**Entries shown**
▼▼▼
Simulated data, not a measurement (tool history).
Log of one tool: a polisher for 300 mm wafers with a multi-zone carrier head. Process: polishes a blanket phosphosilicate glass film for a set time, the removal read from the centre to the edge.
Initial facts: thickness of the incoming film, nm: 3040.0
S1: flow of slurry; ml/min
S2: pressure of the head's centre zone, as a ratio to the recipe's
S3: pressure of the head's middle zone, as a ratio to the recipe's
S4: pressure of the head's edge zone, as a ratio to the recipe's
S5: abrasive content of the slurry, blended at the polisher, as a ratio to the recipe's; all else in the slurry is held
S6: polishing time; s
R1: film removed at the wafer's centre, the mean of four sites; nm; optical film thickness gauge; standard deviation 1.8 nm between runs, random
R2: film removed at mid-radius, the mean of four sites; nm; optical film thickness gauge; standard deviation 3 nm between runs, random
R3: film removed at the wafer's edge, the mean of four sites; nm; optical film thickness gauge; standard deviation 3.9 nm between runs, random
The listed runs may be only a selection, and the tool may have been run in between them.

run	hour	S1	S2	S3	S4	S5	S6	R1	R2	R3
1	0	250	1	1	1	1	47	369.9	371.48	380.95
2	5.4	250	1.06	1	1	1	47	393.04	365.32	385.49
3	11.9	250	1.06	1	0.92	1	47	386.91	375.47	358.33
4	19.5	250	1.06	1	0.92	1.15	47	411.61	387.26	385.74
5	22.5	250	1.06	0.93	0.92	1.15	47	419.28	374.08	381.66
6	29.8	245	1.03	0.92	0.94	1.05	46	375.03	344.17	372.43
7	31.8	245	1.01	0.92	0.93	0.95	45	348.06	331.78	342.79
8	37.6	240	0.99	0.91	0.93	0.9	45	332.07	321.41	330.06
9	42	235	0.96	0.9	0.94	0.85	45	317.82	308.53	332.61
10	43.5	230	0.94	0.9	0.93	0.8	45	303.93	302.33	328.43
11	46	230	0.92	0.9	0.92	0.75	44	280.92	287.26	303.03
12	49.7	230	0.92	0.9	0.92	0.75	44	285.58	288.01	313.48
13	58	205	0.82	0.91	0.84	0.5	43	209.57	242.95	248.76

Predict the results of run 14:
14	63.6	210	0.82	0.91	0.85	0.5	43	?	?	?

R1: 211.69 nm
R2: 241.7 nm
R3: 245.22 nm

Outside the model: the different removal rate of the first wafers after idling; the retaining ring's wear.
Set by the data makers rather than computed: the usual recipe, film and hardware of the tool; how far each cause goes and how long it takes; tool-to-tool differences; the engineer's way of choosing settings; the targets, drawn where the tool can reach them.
▲▲▲

**Brief**
In the entries above, one line contains "S3: pressure of" and another contains "R3: 245.22 nm". Reproduce exactly those two lines and the lines between them, nothing else.

**Solution**
S3: pressure of the head's middle zone, as a ratio to the recipe's
S4: pressure of the head's edge zone, as a ratio to the recipe's
S5: abrasive content of the slurry, blended at the polisher, as a ratio to the recipe's; all else in the slurry is held
S6: polishing time; s
R1: film removed at the wafer's centre, the mean of four sites; nm; optical film thickness gauge; standard deviation 1.8 nm between runs, random
R2: film removed at mid-radius, the mean of four sites; nm; optical film thickness gauge; standard deviation 3 nm between runs, random
R3: film removed at the wafer's edge, the mean of four sites; nm; optical film thickness gauge; standard deviation 3.9 nm between runs, random
The listed runs may be only a selection, and the tool may have been run in between them.

run	hour	S1	S2	S3	S4	S5	S6	R1	R2	R3
1	0	250	1	1	1	1	47	369.9	371.48	380.95
2	5.4	250	1.06	1	1	1	47	393.04	365.32	385.49
3	11.9	250	1.06	1	0.92	1	47	386.91	375.47	358.33
4	19.5	250	1.06	1	0.92	1.15	47	411.61	387.26	385.74
5	22.5	250	1.06	0.93	0.92	1.15	47	419.28	374.08	381.66
6	29.8	245	1.03	0.92	0.94	1.05	46	375.03	344.17	372.43
7	31.8	245	1.01	0.92	0.93	0.95	45	348.06	331.78	342.79
8	37.6	240	0.99	0.91	0.93	0.9	45	332.07	321.41	330.06
9	42	235	0.96	0.9	0.94	0.85	45	317.82	308.53	332.61
10	43.5	230	0.94	0.9	0.93	0.8	45	303.93	302.33	328.43
11	46	230	0.92	0.9	0.92	0.75	44	280.92	287.26	303.03
12	49.7	230	0.92	0.9	0.92	0.75	44	285.58	288.01	313.48
13	58	205	0.82	0.91	0.84	0.5	43	209.57	242.95	248.76

Predict the results of run 14:
14	63.6	210	0.82	0.91	0.85	0.5	43	?	?	?

R1: 211.69 nm
R2: 241.7 nm
R3: 245.22 nm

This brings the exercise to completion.